Data provided:
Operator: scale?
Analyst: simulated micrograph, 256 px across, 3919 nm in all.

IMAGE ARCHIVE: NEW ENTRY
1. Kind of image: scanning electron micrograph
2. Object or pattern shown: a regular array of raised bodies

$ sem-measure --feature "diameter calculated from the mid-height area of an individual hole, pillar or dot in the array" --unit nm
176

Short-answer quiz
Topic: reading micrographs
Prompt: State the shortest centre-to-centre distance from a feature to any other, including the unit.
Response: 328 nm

Work task: The reply should hold only the lines from the top of the records through the line that has "Prompt: State the", each one exact.

Problem solution:
Operator: scale?
Analyst: simulated micrograph, 256 px across, 3919 nm in all.

IMAGE ARCHIVE: NEW ENTRY
1. Kind of image: scanning electron micrograph
2. Object or pattern shown: a regular array of raised bodies

$ sem-measure --feature "diameter calculated from the mid-height area of an individual hole, pillar or dot in the array" --unit nm
176

Short-answer quiz
Topic: reading micrographs
Prompt: State the shortest centre-to-centre distance from a feature to any other, including the unit.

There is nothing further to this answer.